Information provided -
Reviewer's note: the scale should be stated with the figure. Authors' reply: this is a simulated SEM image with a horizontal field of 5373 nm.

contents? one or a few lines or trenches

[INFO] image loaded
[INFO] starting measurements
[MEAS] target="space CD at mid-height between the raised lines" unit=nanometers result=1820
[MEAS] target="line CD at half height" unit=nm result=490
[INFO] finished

Exercise - Output all lines from the beginning of the data up to the line holding "[INFO] starting measurements", that line included, exactly as written.

Response area -
Reviewer's note: the scale should be stated with the figure. Authors' reply: this is a simulated SEM image with a horizontal field of 5373 nm.

contents? one or a few lines or trenches

[INFO] image loaded
[INFO] starting measurements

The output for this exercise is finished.